◆ Data records

◇ ◇ ◇ ◇

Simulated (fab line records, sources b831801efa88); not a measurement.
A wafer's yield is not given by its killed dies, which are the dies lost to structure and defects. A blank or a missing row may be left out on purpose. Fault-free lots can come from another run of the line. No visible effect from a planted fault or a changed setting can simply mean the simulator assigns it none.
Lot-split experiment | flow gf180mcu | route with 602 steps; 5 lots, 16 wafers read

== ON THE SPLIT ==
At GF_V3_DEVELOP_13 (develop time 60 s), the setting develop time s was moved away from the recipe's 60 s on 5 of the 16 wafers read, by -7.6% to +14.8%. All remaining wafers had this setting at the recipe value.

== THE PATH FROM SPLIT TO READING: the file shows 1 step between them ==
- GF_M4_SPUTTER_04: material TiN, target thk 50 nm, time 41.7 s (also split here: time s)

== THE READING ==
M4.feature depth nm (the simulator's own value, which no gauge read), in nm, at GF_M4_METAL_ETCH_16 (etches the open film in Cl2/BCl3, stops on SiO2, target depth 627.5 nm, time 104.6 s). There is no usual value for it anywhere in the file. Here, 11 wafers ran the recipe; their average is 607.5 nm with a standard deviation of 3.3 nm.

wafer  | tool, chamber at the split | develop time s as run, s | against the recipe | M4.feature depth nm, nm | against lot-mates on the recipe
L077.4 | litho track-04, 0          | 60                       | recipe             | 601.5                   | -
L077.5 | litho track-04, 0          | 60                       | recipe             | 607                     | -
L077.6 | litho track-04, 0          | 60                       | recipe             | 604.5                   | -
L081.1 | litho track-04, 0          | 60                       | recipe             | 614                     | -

◇ ◇ ◇ ◇

Set down every record above, word for word.

◆ Task response
Simulated (fab line records, sources b831801efa88); not a measurement.
A wafer's yield is not given by its killed dies, which are the dies lost to structure and defects. A blank or a missing row may be left out on purpose. Fault-free lots can come from another run of the line. No visible effect from a planted fault or a changed setting can simply mean the simulator assigns it none.
Lot-split experiment | flow gf180mcu | route with 602 steps; 5 lots, 16 wafers read

== ON THE SPLIT ==
At GF_V3_DEVELOP_13 (develop time 60 s), the setting develop time s was moved away from the recipe's 60 s on 5 of the 16 wafers read, by -7.6% to +14.8%. All remaining wafers had this setting at the recipe value.

== THE PATH FROM SPLIT TO READING: the file shows 1 step between them ==
- GF_M4_SPUTTER_04: material TiN, target thk 50 nm, time 41.7 s (also split here: time s)

== THE READING ==
M4.feature depth nm (the simulator's own value, which no gauge read), in nm, at GF_M4_METAL_ETCH_16 (etches the open film in Cl2/BCl3, stops on SiO2, target depth 627.5 nm, time 104.6 s). There is no usual value for it anywhere in the file. Here, 11 wafers ran the recipe; their average is 607.5 nm with a standard deviation of 3.3 nm.

wafer  | tool, chamber at the split | develop time s as run, s | against the recipe | M4.feature depth nm, nm | against lot-mates on the recipe
L077.4 | litho track-04, 0          | 60                       | recipe             | 601.5                   | -
L077.5 | litho track-04, 0          | 60                       | recipe             | 607                     | -
L077.6 | litho track-04, 0          | 60                       | recipe             | 604.5                   | -
L081.1 | litho track-04, 0          | 60                       | recipe             | 614                     | -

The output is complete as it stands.